### Record excerpts
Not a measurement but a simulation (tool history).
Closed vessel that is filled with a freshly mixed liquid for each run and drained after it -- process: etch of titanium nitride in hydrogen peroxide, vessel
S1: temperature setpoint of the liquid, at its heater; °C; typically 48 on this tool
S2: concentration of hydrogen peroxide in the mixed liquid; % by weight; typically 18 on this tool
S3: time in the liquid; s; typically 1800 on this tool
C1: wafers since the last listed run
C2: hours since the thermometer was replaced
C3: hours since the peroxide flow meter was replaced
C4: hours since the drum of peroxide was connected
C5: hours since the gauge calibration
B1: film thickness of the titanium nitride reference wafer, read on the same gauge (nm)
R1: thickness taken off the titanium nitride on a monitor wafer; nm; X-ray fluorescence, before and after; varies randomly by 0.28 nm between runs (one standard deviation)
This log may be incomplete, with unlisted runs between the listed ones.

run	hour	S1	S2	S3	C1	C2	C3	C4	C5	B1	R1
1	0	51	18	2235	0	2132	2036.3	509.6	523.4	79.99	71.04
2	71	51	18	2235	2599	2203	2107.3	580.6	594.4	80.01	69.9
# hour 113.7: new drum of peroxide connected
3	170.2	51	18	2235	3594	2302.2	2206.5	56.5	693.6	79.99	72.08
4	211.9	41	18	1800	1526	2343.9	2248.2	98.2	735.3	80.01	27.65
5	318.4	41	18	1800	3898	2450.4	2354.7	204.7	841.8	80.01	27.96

### Work request
Line by line, restate the data exactly.

### Exercise output
Not a measurement but a simulation (tool history).
Closed vessel that is filled with a freshly mixed liquid for each run and drained after it -- process: etch of titanium nitride in hydrogen peroxide, vessel
S1: temperature setpoint of the liquid, at its heater; °C; typically 48 on this tool
S2: concentration of hydrogen peroxide in the mixed liquid; % by weight; typically 18 on this tool
S3: time in the liquid; s; typically 1800 on this tool
C1: wafers since the last listed run
C2: hours since the thermometer was replaced
C3: hours since the peroxide flow meter was replaced
C4: hours since the drum of peroxide was connected
C5: hours since the gauge calibration
B1: film thickness of the titanium nitride reference wafer, read on the same gauge (nm)
R1: thickness taken off the titanium nitride on a monitor wafer; nm; X-ray fluorescence, before and after; varies randomly by 0.28 nm between runs (one standard deviation)
This log may be incomplete, with unlisted runs between the listed ones.

run	hour	S1	S2	S3	C1	C2	C3	C4	C5	B1	R1
1	0	51	18	2235	0	2132	2036.3	509.6	523.4	79.99	71.04
2	71	51	18	2235	2599	2203	2107.3	580.6	594.4	80.01	69.9
# hour 113.7: new drum of peroxide connected
3	170.2	51	18	2235	3594	2302.2	2206.5	56.5	693.6	79.99	72.08
4	211.9	41	18	1800	1526	2343.9	2248.2	98.2	735.3	80.01	27.65
5	318.4	41	18	1800	3898	2450.4	2354.7	204.7	841.8	80.01	27.96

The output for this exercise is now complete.